__EXERCISE__. The entries below are to be printed again word for word.

*** STUDY MATERIAL ***

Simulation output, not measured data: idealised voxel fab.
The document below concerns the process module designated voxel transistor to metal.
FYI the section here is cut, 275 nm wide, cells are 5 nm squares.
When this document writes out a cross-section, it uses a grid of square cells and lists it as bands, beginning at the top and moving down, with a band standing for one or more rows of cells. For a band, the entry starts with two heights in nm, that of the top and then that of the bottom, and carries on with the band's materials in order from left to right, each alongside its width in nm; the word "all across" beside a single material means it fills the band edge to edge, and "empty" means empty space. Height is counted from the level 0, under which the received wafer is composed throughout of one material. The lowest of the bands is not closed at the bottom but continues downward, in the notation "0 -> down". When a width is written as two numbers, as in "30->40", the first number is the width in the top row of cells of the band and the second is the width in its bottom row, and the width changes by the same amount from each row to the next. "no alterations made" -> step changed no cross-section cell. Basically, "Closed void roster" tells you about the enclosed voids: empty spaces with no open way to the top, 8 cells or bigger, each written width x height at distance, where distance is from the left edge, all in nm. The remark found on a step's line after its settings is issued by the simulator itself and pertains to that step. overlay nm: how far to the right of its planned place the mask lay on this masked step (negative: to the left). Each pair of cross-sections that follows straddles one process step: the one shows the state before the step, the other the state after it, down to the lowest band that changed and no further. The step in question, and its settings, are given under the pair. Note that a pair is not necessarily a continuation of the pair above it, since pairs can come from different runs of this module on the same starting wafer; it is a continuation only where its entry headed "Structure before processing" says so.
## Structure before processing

***

__YOUR SOLUTION__.
Simulation output, not measured data: idealised voxel fab.
The document below concerns the process module designated voxel transistor to metal.
FYI the section here is cut, 275 nm wide, cells are 5 nm squares.
When this document writes out a cross-section, it uses a grid of square cells and lists it as bands, beginning at the top and moving down, with a band standing for one or more rows of cells. For a band, the entry starts with two heights in nm, that of the top and then that of the bottom, and carries on with the band's materials in order from left to right, each alongside its width in nm; the word "all across" beside a single material means it fills the band edge to edge, and "empty" means empty space. Height is counted from the level 0, under which the received wafer is composed throughout of one material. The lowest of the bands is not closed at the bottom but continues downward, in the notation "0 -> down". When a width is written as two numbers, as in "30->40", the first number is the width in the top row of cells of the band and the second is the width in its bottom row, and the width changes by the same amount from each row to the next. "no alterations made" -> step changed no cross-section cell. Basically, "Closed void roster" tells you about the enclosed voids: empty spaces with no open way to the top, 8 cells or bigger, each written width x height at distance, where distance is from the left edge, all in nm. The remark found on a step's line after its settings is issued by the simulator itself and pertains to that step. overlay nm: how far to the right of its planned place the mask lay on this masked step (negative: to the left). Each pair of cross-sections that follows straddles one process step: the one shows the state before the step, the other the state after it, down to the lowest band that changed and no further. The step in question, and its settings, are given under the pair. Note that a pair is not necessarily a continuation of the pair above it, since pairs can come from different runs of this module on the same starting wafer; it is a continuation only where its entry headed "Structure before processing" says so.
## Structure before processing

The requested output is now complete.